# Data listing:
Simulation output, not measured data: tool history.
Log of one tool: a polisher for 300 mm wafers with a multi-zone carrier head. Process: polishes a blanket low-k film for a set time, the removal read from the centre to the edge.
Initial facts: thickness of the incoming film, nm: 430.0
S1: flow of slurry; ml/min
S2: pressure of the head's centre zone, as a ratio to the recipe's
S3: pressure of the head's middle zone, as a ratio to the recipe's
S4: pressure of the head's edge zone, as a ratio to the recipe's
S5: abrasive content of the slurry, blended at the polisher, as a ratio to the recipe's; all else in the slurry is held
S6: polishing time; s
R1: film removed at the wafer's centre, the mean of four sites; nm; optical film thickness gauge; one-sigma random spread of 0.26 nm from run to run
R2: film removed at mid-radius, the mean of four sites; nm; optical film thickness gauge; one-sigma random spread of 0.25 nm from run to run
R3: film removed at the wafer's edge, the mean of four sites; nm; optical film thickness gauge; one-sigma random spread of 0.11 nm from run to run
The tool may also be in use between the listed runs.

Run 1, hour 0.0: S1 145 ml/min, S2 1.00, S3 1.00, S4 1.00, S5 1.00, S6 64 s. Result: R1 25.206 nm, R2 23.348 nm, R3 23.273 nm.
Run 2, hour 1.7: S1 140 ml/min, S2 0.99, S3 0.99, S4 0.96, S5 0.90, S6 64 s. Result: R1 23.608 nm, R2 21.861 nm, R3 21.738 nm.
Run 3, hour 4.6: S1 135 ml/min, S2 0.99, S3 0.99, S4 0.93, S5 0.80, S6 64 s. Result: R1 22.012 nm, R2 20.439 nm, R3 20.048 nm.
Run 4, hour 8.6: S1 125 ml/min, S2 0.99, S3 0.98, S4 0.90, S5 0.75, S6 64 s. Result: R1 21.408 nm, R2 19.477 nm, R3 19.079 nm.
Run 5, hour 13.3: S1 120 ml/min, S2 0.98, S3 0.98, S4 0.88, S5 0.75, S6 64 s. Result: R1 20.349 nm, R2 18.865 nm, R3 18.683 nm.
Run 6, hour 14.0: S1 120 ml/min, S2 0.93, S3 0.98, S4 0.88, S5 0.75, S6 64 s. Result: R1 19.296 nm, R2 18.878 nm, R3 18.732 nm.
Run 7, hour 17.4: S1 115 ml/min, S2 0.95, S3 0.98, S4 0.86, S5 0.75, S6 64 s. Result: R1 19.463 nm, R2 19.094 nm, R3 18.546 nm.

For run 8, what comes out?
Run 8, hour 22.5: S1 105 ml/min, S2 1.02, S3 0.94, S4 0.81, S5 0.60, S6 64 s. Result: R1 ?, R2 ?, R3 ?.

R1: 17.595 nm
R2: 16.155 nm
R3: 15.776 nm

# Required action:
Set down exactly the lines of the data above, beginning with the line that has "S5: abrasive content" and ending with the line that has "Run 5, hour", and no others.

# Answer box:
S5: abrasive content of the slurry, blended at the polisher, as a ratio to the recipe's; all else in the slurry is held
S6: polishing time; s
R1: film removed at the wafer's centre, the mean of four sites; nm; optical film thickness gauge; one-sigma random spread of 0.26 nm from run to run
R2: film removed at mid-radius, the mean of four sites; nm; optical film thickness gauge; one-sigma random spread of 0.25 nm from run to run
R3: film removed at the wafer's edge, the mean of four sites; nm; optical film thickness gauge; one-sigma random spread of 0.11 nm from run to run
The tool may also be in use between the listed runs.

Run 1, hour 0.0: S1 145 ml/min, S2 1.00, S3 1.00, S4 1.00, S5 1.00, S6 64 s. Result: R1 25.206 nm, R2 23.348 nm, R3 23.273 nm.
Run 2, hour 1.7: S1 140 ml/min, S2 0.99, S3 0.99, S4 0.96, S5 0.90, S6 64 s. Result: R1 23.608 nm, R2 21.861 nm, R3 21.738 nm.
Run 3, hour 4.6: S1 135 ml/min, S2 0.99, S3 0.99, S4 0.93, S5 0.80, S6 64 s. Result: R1 22.012 nm, R2 20.439 nm, R3 20.048 nm.
Run 4, hour 8.6: S1 125 ml/min, S2 0.99, S3 0.98, S4 0.90, S5 0.75, S6 64 s. Result: R1 21.408 nm, R2 19.477 nm, R3 19.079 nm.
Run 5, hour 13.3: S1 120 ml/min, S2 0.98, S3 0.98, S4 0.88, S5 0.75, S6 64 s. Result: R1 20.349 nm, R2 18.865 nm, R3 18.683 nm.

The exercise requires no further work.